● ● ● ● ●

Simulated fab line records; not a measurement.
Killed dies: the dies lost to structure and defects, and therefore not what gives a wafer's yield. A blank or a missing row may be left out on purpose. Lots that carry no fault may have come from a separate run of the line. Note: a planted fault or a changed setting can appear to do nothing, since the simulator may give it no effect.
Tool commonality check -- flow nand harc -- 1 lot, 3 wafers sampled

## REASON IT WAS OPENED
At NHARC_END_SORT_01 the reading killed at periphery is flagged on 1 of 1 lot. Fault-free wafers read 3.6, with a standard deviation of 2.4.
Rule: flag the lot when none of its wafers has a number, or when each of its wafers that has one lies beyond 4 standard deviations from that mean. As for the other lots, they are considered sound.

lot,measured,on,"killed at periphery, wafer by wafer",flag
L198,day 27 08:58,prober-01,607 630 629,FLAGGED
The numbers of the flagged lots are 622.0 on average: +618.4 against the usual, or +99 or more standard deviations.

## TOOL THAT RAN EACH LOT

● ● ● ● ●

**Work instruction**. The complete data above is to be written out again as it stands.

**Expected answer**.
Simulated fab line records; not a measurement.
Killed dies: the dies lost to structure and defects, and therefore not what gives a wafer's yield. A blank or a missing row may be left out on purpose. Lots that carry no fault may have come from a separate run of the line. Note: a planted fault or a changed setting can appear to do nothing, since the simulator may give it no effect.
Tool commonality check -- flow nand harc -- 1 lot, 3 wafers sampled

## REASON IT WAS OPENED
At NHARC_END_SORT_01 the reading killed at periphery is flagged on 1 of 1 lot. Fault-free wafers read 3.6, with a standard deviation of 2.4.
Rule: flag the lot when none of its wafers has a number, or when each of its wafers that has one lies beyond 4 standard deviations from that mean. As for the other lots, they are considered sound.

lot,measured,on,"killed at periphery, wafer by wafer",flag
L198,day 27 08:58,prober-01,607 630 629,FLAGGED
The numbers of the flagged lots are 622.0 on average: +618.4 against the usual, or +99 or more standard deviations.

## TOOL THAT RAN EACH LOT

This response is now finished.